*Assigned task*
Set down, character for character, everything in the records below from the line holding "19A,175.4,600,254,27.1,1596.9,66.2,254.53" down to the line holding "# hour 206.9: chamber", and no other line.

*Recorded data*
----------------

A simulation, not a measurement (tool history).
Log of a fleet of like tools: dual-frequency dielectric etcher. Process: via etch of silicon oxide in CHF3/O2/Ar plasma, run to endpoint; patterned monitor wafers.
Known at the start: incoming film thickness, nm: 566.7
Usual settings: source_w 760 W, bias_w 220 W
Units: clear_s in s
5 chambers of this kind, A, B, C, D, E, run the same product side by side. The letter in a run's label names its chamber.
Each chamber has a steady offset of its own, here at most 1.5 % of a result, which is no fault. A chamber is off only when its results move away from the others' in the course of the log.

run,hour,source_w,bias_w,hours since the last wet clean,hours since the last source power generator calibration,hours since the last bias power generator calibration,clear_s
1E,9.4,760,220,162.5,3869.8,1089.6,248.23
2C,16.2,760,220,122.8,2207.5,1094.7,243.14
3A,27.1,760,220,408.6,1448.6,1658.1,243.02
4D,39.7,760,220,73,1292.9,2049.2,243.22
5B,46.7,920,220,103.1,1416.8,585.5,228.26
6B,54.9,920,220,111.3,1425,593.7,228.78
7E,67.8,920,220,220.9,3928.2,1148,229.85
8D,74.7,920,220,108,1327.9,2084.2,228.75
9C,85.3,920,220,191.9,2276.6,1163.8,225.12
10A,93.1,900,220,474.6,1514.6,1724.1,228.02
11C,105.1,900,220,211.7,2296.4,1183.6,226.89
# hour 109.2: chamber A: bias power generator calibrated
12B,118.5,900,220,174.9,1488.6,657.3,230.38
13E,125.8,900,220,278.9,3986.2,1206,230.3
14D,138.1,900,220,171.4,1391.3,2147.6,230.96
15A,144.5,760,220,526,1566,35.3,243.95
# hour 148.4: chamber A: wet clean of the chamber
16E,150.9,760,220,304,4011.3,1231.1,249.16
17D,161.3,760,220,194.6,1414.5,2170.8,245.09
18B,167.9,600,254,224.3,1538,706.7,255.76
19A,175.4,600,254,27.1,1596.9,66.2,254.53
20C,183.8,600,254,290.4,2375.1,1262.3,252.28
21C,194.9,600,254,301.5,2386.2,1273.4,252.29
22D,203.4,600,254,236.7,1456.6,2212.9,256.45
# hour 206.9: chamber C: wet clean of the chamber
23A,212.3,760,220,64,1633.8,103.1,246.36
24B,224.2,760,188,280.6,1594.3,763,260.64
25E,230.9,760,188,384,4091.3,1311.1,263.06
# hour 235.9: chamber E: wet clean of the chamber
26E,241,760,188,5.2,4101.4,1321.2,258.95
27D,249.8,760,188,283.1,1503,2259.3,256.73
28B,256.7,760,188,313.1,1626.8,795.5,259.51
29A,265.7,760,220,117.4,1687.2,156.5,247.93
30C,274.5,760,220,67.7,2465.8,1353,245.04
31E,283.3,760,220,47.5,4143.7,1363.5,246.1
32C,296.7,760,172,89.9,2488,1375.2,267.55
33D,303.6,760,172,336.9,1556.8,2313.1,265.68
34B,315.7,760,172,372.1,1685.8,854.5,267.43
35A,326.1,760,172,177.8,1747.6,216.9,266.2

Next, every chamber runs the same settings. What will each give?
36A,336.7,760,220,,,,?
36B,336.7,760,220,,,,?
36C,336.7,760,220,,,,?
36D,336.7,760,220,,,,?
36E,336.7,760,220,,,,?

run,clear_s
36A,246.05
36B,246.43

----------------

*Expected answer*
19A,175.4,600,254,27.1,1596.9,66.2,254.53
20C,183.8,600,254,290.4,2375.1,1262.3,252.28
21C,194.9,600,254,301.5,2386.2,1273.4,252.29
22D,203.4,600,254,236.7,1456.6,2212.9,256.45
# hour 206.9: chamber C: wet clean of the chamber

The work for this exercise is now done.